▶ [WORK TASK] Where the line with "fault: i-line resist gains 3299.2" appears below, start writing out lines exactly, and finish with the line with "field__w11, field__w13", which is included; write out nothing else.

▶ [PROVIDED DATA]
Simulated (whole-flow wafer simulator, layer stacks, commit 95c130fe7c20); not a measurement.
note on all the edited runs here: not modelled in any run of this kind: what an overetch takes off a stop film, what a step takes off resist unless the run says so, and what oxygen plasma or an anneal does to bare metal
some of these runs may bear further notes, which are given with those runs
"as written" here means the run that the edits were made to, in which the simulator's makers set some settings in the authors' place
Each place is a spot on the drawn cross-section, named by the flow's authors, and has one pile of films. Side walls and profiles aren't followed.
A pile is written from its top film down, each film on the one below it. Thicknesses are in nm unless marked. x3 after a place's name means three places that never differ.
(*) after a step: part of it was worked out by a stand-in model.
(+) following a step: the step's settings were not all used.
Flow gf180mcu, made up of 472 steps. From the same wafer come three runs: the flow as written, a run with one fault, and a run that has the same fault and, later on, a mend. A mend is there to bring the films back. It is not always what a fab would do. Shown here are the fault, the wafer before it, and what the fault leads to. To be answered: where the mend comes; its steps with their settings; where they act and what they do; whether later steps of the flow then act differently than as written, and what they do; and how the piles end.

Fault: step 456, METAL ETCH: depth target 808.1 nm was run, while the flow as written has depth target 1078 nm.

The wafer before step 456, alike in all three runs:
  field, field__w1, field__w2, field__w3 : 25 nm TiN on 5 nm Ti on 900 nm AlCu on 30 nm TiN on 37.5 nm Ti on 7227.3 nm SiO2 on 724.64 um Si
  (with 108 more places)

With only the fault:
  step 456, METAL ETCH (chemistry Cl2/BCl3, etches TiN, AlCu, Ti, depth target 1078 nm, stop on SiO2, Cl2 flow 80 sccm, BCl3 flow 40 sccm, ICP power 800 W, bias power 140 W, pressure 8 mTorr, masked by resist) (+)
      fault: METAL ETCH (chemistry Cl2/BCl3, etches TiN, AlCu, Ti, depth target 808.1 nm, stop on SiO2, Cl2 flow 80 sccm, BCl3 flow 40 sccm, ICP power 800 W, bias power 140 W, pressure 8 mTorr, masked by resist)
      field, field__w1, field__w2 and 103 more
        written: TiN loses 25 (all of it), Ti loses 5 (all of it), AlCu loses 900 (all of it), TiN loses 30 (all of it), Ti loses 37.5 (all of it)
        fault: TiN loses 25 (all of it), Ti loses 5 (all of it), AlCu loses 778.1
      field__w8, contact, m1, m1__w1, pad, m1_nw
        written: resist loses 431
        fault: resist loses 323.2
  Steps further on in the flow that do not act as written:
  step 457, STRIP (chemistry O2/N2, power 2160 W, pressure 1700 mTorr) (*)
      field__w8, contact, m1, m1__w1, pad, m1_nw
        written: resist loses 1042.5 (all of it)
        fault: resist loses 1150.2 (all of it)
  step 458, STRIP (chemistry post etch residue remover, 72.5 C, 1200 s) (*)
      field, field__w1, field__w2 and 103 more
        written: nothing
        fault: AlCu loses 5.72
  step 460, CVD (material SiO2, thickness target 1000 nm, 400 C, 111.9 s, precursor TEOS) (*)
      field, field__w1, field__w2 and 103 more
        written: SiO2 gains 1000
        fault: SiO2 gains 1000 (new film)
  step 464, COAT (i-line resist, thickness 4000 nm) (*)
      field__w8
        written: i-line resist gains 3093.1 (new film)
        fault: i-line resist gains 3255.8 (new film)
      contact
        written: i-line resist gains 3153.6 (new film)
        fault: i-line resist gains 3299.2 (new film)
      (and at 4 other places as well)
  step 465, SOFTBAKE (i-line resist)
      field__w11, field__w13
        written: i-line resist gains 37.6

▶ [ANSWER AREA]
        fault: i-line resist gains 3299.2 (new film)
      (and at 4 other places as well)
  step 465, SOFTBAKE (i-line resist)
      field__w11, field__w13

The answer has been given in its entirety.